━━━━━━━━━━━━━━━━━━━━━━━━━━━━━━
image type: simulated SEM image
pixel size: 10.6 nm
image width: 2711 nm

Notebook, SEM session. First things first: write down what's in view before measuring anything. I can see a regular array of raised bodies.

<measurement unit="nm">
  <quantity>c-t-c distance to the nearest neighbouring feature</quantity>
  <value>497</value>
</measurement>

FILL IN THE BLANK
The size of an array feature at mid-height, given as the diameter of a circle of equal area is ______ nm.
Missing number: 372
━━━━━━━━━━━━━━━━━━━━━━━━━━━━━━

- Work request -
Output the entire listing precisely as it stands.

- Problem solution -
image type: simulated SEM image
pixel size: 10.6 nm
image width: 2711 nm

Notebook, SEM session. First things first: write down what's in view before measuring anything. I can see a regular array of raised bodies.

<measurement unit="nm">
  <quantity>c-t-c distance to the nearest neighbouring feature</quantity>
  <value>497</value>
</measurement>

FILL IN THE BLANK
The size of an array feature at mid-height, given as the diameter of a circle of equal area is ______ nm.
Missing number: 372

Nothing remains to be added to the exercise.